Action item: The records below need to be printed in full. Keep each one exact.

[Data supplied]

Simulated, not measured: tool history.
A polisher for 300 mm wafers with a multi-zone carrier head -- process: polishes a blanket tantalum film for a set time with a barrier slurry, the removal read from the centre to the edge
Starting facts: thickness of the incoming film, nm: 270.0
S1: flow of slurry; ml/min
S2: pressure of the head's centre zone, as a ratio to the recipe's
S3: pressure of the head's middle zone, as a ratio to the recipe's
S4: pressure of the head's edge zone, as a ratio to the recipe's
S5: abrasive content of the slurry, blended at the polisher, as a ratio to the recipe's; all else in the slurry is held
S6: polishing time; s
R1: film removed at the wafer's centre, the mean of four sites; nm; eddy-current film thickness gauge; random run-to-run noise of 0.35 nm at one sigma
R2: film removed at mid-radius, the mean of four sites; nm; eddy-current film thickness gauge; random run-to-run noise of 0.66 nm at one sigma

[/Data supplied]

Task output:
Simulated, not measured: tool history.
A polisher for 300 mm wafers with a multi-zone carrier head -- process: polishes a blanket tantalum film for a set time with a barrier slurry, the removal read from the centre to the edge
Starting facts: thickness of the incoming film, nm: 270.0
S1: flow of slurry; ml/min
S2: pressure of the head's centre zone, as a ratio to the recipe's
S3: pressure of the head's middle zone, as a ratio to the recipe's
S4: pressure of the head's edge zone, as a ratio to the recipe's
S5: abrasive content of the slurry, blended at the polisher, as a ratio to the recipe's; all else in the slurry is held
S6: polishing time; s
R1: film removed at the wafer's centre, the mean of four sites; nm; eddy-current film thickness gauge; random run-to-run noise of 0.35 nm at one sigma
R2: film removed at mid-radius, the mean of four sites; nm; eddy-current film thickness gauge; random run-to-run noise of 0.66 nm at one sigma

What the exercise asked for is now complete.